▶

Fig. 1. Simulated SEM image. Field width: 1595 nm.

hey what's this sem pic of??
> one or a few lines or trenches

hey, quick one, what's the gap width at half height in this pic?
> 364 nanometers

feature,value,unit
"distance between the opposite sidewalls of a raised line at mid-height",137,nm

◀

Action item
Give again exactly, and only, the lines above starting at the one with "lines or trenches" and ending at the one with "feature,value,unit".

Written answer
> one or a few lines or trenches

hey, quick one, what's the gap width at half height in this pic?
> 364 nanometers

feature,value,unit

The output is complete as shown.